**WORK ITEM**
Up to and including the line with "<format>32 rows of", restate the material below word for word, beginning with its first line.

**PROVIDED MATERIAL**
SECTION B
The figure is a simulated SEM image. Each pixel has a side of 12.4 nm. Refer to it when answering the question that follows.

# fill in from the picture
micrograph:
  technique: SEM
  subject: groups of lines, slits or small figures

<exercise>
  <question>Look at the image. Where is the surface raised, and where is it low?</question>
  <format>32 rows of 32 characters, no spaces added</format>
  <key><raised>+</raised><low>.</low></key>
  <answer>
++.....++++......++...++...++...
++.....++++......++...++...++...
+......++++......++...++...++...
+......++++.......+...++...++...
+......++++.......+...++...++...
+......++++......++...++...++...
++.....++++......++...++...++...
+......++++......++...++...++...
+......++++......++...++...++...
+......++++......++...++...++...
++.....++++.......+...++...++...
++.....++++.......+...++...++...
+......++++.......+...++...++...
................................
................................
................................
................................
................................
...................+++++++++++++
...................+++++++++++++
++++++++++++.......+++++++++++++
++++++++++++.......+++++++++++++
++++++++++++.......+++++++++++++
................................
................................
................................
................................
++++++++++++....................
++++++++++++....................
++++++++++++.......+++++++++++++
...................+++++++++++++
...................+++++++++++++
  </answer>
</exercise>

**YOUR SOLUTION**
SECTION B
The figure is a simulated SEM image. Each pixel has a side of 12.4 nm. Refer to it when answering the question that follows.

# fill in from the picture
micrograph:
  technique: SEM
  subject: groups of lines, slits or small figures

<exercise>
  <question>Look at the image. Where is the surface raised, and where is it low?</question>
  <format>32 rows of 32 characters, no spaces added</format>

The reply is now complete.